--- DATA LISTING Enclosed Below ---

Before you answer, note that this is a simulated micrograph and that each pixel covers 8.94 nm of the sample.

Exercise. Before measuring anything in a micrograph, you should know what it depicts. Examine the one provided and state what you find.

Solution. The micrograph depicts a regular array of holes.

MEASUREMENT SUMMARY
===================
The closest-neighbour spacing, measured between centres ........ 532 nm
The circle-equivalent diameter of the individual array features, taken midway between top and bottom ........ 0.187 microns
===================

--- End of Enclosed DATA LISTING ---

ASSIGNED TASK - Exactly as written, reproduce the lines of the data above from the first line through the line where "Exercise. Before measuring" appears.

EXERCISE RESULT -
Before you answer, note that this is a simulated micrograph and that each pixel covers 8.94 nm of the sample.

Exercise. Before measuring anything in a micrograph, you should know what it depicts. Examine the one provided and state what you find.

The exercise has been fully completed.